Work instruction -> Whatever the data contains, copy all of it exactly.

━━━━━━━━━━━━━━━━━━━━━━━━━━━━━━
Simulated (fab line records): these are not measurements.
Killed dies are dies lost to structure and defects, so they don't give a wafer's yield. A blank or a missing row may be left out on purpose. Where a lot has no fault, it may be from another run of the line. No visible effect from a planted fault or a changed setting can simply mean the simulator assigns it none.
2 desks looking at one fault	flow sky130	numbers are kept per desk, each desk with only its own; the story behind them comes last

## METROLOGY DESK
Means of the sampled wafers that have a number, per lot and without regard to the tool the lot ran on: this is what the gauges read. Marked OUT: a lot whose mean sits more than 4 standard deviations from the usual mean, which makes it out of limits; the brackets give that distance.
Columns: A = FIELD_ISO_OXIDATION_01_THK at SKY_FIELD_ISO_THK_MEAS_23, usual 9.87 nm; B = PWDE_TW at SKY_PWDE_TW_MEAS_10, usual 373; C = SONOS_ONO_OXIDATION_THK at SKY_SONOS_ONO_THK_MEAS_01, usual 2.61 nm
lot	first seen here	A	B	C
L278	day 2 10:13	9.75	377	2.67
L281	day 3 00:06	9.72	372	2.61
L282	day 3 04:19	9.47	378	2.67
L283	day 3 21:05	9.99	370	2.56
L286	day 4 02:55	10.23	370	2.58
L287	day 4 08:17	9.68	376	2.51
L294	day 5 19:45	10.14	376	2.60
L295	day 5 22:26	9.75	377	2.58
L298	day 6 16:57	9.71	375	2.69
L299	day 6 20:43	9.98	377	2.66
━━━━━━━━━━━━━━━━━━━━━━━━━━━━━━

Exercise response ->
Simulated (fab line records): these are not measurements.
Killed dies are dies lost to structure and defects, so they don't give a wafer's yield. A blank or a missing row may be left out on purpose. Where a lot has no fault, it may be from another run of the line. No visible effect from a planted fault or a changed setting can simply mean the simulator assigns it none.
2 desks looking at one fault	flow sky130	numbers are kept per desk, each desk with only its own; the story behind them comes last

## METROLOGY DESK
Means of the sampled wafers that have a number, per lot and without regard to the tool the lot ran on: this is what the gauges read. Marked OUT: a lot whose mean sits more than 4 standard deviations from the usual mean, which makes it out of limits; the brackets give that distance.
Columns: A = FIELD_ISO_OXIDATION_01_THK at SKY_FIELD_ISO_THK_MEAS_23, usual 9.87 nm; B = PWDE_TW at SKY_PWDE_TW_MEAS_10, usual 373; C = SONOS_ONO_OXIDATION_THK at SKY_SONOS_ONO_THK_MEAS_01, usual 2.61 nm
lot	first seen here	A	B	C
L278	day 2 10:13	9.75	377	2.67
L281	day 3 00:06	9.72	372	2.61
L282	day 3 04:19	9.47	378	2.67
L283	day 3 21:05	9.99	370	2.56
L286	day 4 02:55	10.23	370	2.58
L287	day 4 08:17	9.68	376	2.51
L294	day 5 19:45	10.14	376	2.60
L295	day 5 22:26	9.75	377	2.58
L298	day 6 16:57	9.71	375	2.69
L299	day 6 20:43	9.98	377	2.66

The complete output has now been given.